• **WORK REQUEST**
What is needed here is an exact repetition of the records below, beginning at the line that has "Where do heights" and stopping after the line that has "overlay nm 0 |".

■ ■ ■ ■

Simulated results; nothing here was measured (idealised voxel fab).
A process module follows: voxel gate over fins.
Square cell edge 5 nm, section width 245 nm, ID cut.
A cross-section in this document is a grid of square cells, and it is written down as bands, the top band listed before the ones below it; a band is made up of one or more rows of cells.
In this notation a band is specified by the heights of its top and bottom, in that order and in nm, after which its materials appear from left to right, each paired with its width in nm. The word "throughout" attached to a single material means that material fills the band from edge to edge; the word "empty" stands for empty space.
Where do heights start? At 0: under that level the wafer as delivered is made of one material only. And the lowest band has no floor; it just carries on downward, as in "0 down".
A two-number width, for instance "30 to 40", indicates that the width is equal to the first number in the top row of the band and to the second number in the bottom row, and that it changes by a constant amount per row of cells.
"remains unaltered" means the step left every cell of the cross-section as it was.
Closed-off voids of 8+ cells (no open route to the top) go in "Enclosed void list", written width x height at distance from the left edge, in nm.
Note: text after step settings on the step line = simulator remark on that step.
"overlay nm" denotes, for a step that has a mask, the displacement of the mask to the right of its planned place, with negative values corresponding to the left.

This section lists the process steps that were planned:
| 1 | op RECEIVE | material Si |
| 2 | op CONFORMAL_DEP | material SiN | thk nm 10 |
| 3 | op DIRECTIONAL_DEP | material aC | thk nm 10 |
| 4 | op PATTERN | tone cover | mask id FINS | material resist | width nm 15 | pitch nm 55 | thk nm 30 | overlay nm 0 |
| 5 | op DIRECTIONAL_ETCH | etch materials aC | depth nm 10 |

■ ■ ■ ■

• **YOUR SOLUTION**
Where do heights start? At 0: under that level the wafer as delivered is made of one material only. And the lowest band has no floor; it just carries on downward, as in "0 down".
A two-number width, for instance "30 to 40", indicates that the width is equal to the first number in the top row of the band and to the second number in the bottom row, and that it changes by a constant amount per row of cells.
"remains unaltered" means the step left every cell of the cross-section as it was.
Closed-off voids of 8+ cells (no open route to the top) go in "Enclosed void list", written width x height at distance from the left edge, in nm.
Note: text after step settings on the step line = simulator remark on that step.
"overlay nm" denotes, for a step that has a mask, the displacement of the mask to the right of its planned place, with negative values corresponding to the left.

This section lists the process steps that were planned:
| 1 | op RECEIVE | material Si |
| 2 | op CONFORMAL_DEP | material SiN | thk nm 10 |
| 3 | op DIRECTIONAL_DEP | material aC | thk nm 10 |
| 4 | op PATTERN | tone cover | mask id FINS | material resist | width nm 15 | pitch nm 55 | thk nm 30 | overlay nm 0 |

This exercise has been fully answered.